EXCERPTED RECORDS →
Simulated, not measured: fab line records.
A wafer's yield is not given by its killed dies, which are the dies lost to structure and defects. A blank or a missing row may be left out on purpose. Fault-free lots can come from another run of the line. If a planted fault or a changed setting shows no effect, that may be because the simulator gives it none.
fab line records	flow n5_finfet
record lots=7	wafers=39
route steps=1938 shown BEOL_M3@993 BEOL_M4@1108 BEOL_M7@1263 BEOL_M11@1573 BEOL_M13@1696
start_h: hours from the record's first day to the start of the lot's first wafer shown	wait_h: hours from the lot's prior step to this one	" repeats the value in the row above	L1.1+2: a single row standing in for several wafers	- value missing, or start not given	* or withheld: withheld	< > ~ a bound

TASK ITEM → From the first line of the records through the line with "route steps=1938 shown", retype everything word for word, including both ends.

SOLUTION →
Simulated, not measured: fab line records.
A wafer's yield is not given by its killed dies, which are the dies lost to structure and defects. A blank or a missing row may be left out on purpose. Fault-free lots can come from another run of the line. If a planted fault or a changed setting shows no effect, that may be because the simulator gives it none.
fab line records	flow n5_finfet
record lots=7	wafers=39
route steps=1938 shown BEOL_M3@993 BEOL_M4@1108 BEOL_M7@1263 BEOL_M11@1573 BEOL_M13@1696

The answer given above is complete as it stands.